### [Work instruction]
Once the line containing "Films from the" has been copied, stop; copy every line before it exactly, beginning with the first line of the material below.

### [Data for analysis]
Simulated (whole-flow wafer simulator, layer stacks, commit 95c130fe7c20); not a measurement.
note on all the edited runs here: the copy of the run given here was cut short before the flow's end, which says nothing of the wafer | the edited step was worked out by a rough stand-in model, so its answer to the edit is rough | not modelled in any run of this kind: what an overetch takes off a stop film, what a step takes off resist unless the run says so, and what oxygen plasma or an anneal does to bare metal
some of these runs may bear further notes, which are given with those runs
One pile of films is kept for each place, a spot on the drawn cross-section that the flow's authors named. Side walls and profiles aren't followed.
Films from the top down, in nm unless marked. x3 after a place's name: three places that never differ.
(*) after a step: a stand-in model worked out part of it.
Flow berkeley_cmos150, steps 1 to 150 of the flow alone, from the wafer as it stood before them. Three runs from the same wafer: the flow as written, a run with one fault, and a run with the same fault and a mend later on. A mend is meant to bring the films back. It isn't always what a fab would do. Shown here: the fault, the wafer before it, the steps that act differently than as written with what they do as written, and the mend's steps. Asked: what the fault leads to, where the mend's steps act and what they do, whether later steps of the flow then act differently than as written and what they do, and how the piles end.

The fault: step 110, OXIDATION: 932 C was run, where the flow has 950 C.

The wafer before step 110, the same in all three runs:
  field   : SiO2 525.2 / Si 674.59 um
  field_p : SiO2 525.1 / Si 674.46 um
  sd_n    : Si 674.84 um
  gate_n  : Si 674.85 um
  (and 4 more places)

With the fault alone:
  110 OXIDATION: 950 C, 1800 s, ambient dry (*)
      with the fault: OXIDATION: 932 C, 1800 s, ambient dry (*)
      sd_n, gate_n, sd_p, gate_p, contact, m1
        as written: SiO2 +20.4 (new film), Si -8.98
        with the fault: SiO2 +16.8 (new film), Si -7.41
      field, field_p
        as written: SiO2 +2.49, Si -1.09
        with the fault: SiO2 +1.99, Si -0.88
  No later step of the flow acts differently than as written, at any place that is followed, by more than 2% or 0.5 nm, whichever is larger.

### [Task answer]
Simulated (whole-flow wafer simulator, layer stacks, commit 95c130fe7c20); not a measurement.
note on all the edited runs here: the copy of the run given here was cut short before the flow's end, which says nothing of the wafer | the edited step was worked out by a rough stand-in model, so its answer to the edit is rough | not modelled in any run of this kind: what an overetch takes off a stop film, what a step takes off resist unless the run says so, and what oxygen plasma or an anneal does to bare metal
some of these runs may bear further notes, which are given with those runs
One pile of films is kept for each place, a spot on the drawn cross-section that the flow's authors named. Side walls and profiles aren't followed.
Films from the top down, in nm unless marked. x3 after a place's name: three places that never differ.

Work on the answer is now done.